The lines from the start of the records below through the line containing "oooooooooooooooooooo............" are to be copied exactly, both ends included, with nothing added.

=======

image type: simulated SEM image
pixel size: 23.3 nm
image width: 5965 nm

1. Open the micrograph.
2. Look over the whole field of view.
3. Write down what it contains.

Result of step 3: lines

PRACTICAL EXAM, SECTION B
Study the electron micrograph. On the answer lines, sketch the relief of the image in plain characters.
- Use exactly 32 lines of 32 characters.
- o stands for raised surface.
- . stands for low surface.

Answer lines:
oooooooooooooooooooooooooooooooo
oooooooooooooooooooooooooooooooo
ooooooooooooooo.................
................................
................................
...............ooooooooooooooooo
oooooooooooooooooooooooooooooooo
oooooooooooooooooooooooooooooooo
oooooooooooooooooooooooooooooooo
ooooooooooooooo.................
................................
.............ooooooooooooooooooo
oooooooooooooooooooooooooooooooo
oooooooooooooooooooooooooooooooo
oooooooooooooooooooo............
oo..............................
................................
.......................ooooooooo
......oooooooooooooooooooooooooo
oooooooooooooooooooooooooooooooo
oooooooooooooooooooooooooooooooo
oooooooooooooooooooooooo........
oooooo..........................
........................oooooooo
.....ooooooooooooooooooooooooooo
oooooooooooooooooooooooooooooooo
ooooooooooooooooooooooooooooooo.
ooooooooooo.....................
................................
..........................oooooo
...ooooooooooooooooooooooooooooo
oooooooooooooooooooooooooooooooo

=======

**EXERCISE OUTPUT:**
image type: simulated SEM image
pixel size: 23.3 nm
image width: 5965 nm

1. Open the micrograph.
2. Look over the whole field of view.
3. Write down what it contains.

Result of step 3: lines

PRACTICAL EXAM, SECTION B
Study the electron micrograph. On the answer lines, sketch the relief of the image in plain characters.
- Use exactly 32 lines of 32 characters.
- o stands for raised surface.
- . stands for low surface.

Answer lines:
oooooooooooooooooooooooooooooooo
oooooooooooooooooooooooooooooooo
ooooooooooooooo.................
................................
................................
...............ooooooooooooooooo
oooooooooooooooooooooooooooooooo
oooooooooooooooooooooooooooooooo
oooooooooooooooooooooooooooooooo
ooooooooooooooo.................
................................
.............ooooooooooooooooooo
oooooooooooooooooooooooooooooooo
oooooooooooooooooooooooooooooooo
oooooooooooooooooooo............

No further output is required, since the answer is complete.